[Brief]:
Please print only the top portion of the entries below, ending with the line that contains "Chamber matching |", exactly as written.

══════
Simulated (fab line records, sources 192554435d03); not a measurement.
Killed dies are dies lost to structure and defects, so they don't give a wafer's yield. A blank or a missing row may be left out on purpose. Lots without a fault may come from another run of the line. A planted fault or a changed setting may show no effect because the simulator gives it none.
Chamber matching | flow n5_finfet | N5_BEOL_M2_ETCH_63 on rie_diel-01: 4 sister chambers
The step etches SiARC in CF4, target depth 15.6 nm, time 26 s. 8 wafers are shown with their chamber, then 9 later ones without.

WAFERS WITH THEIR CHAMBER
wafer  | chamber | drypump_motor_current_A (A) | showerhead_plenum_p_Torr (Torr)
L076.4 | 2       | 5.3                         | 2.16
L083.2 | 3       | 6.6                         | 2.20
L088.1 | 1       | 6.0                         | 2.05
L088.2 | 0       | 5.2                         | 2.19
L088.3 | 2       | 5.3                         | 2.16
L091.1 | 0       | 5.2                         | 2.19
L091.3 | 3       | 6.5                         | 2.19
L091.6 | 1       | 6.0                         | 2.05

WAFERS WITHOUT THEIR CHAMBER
══════

[Answer area]:
Simulated (fab line records, sources 192554435d03); not a measurement.
Killed dies are dies lost to structure and defects, so they don't give a wafer's yield. A blank or a missing row may be left out on purpose. Lots without a fault may come from another run of the line. A planted fault or a changed setting may show no effect because the simulator gives it none.
Chamber matching | flow n5_finfet | N5_BEOL_M2_ETCH_63 on rie_diel-01: 4 sister chambers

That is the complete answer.